# [Assignment]
All of the data must be returned word for word.

Material shown START

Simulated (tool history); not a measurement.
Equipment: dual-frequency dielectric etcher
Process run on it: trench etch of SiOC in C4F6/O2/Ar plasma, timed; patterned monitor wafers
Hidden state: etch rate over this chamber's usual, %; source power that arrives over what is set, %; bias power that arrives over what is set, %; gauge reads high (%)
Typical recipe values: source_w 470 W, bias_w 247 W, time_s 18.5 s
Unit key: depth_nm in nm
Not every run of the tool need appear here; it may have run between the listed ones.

Material shown END

# [Answer area]
Simulated (tool history); not a measurement.
Equipment: dual-frequency dielectric etcher
Process run on it: trench etch of SiOC in C4F6/O2/Ar plasma, timed; patterned monitor wafers
Hidden state: etch rate over this chamber's usual, %; source power that arrives over what is set, %; bias power that arrives over what is set, %; gauge reads high (%)
Typical recipe values: source_w 470 W, bias_w 247 W, time_s 18.5 s
Unit key: depth_nm in nm
Not every run of the tool need appear here; it may have run between the listed ones.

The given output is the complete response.